Provided records:
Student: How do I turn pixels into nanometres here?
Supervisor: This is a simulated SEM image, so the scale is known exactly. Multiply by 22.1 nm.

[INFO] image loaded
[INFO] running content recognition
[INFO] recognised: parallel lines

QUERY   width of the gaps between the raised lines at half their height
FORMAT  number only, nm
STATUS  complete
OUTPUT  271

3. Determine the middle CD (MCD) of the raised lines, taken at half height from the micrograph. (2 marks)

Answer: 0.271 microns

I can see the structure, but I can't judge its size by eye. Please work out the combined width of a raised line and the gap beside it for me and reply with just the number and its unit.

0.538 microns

Work instruction: Reproduce word for word the lines of the records above, beginning at the first and ending with the line where "I can see the" appears, and nothing past it.

Written response:
Student: How do I turn pixels into nanometres here?
Supervisor: This is a simulated SEM image, so the scale is known exactly. Multiply by 22.1 nm.

[INFO] image loaded
[INFO] running content recognition
[INFO] recognised: parallel lines

QUERY   width of the gaps between the raised lines at half their height
FORMAT  number only, nm
STATUS  complete
OUTPUT  271

3. Determine the middle CD (MCD) of the raised lines, taken at half height from the micrograph. (2 marks)

Answer: 0.271 microns

I can see the structure, but I can't judge its size by eye. Please work out the combined width of a raised line and the gap beside it for me and reply with just the number and its unit.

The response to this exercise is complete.